*Data under study:*
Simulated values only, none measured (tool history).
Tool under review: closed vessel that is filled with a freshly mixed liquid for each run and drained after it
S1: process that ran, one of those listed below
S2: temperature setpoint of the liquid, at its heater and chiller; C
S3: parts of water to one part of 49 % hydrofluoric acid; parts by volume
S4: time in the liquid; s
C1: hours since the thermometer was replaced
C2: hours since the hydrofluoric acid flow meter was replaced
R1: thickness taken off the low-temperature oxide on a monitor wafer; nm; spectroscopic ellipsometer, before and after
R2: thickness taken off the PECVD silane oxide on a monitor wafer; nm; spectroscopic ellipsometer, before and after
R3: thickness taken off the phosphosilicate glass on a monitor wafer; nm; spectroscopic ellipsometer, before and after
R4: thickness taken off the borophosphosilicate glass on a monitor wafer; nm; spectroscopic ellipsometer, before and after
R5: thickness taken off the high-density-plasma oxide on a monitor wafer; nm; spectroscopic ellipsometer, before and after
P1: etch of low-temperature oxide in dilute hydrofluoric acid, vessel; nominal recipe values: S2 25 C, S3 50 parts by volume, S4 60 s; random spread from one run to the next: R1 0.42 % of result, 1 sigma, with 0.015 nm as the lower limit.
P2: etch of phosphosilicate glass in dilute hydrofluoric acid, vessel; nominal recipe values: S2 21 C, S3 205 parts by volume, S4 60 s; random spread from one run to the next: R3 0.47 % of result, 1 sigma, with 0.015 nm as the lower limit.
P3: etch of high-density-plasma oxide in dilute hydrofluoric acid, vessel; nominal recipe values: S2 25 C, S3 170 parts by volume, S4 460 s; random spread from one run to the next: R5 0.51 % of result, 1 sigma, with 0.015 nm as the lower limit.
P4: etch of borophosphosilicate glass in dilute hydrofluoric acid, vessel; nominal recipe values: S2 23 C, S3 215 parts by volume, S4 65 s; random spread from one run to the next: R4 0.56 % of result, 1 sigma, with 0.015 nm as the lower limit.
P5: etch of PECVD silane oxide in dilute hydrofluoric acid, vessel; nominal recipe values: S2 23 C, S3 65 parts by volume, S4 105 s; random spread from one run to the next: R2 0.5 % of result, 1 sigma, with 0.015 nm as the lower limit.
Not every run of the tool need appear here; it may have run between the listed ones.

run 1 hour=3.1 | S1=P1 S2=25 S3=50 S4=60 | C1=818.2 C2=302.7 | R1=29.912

*Work task:* Please copy only these lines, exactly: the first line of the records through the line containing "S2: temperature setpoint", ends included.

*Written reply:*
Simulated values only, none measured (tool history).
Tool under review: closed vessel that is filled with a freshly mixed liquid for each run and drained after it
S1: process that ran, one of those listed below
S2: temperature setpoint of the liquid, at its heater and chiller; C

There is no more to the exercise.